→ SUPPLIED RECORDS:

══════

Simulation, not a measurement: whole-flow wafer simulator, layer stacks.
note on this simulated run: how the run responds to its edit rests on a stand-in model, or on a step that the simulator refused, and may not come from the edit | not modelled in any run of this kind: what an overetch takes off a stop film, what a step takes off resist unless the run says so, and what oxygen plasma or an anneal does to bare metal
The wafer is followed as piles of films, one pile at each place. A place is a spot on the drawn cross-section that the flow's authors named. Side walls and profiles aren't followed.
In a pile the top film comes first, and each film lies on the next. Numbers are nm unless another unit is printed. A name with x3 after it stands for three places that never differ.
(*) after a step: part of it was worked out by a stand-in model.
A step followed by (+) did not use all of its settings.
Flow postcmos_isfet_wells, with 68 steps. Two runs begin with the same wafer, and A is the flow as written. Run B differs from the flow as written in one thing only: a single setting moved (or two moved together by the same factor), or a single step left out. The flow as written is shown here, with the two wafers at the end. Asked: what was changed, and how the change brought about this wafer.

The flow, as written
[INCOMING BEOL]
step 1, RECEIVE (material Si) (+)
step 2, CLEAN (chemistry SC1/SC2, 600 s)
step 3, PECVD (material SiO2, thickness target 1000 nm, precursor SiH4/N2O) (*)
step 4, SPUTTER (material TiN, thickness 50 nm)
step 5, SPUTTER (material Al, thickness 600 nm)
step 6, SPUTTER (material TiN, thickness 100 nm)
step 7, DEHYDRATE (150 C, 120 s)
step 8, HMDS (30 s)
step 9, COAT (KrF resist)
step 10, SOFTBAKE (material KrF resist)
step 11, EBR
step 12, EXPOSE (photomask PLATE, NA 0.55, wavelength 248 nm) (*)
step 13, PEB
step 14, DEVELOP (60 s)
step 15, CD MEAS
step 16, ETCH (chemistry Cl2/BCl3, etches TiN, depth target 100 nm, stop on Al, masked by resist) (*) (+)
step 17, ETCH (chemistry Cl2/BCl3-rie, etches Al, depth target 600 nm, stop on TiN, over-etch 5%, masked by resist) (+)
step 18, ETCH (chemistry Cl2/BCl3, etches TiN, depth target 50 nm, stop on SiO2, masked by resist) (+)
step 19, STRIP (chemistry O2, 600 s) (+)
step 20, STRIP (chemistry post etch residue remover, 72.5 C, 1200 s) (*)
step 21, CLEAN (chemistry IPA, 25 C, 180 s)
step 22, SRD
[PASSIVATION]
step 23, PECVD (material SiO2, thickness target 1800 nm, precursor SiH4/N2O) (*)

══════

→ WORK ORDER: Copy out the range of lines above starting at the line with "step 18, ETCH" and ending at the line with "[PASSIVATION]", exactly and including both.

→ YOUR SOLUTION:
step 18, ETCH (chemistry Cl2/BCl3, etches TiN, depth target 50 nm, stop on SiO2, masked by resist) (+)
step 19, STRIP (chemistry O2, 600 s) (+)
step 20, STRIP (chemistry post etch residue remover, 72.5 C, 1200 s) (*)
step 21, CLEAN (chemistry IPA, 25 C, 180 s)
step 22, SRD
[PASSIVATION]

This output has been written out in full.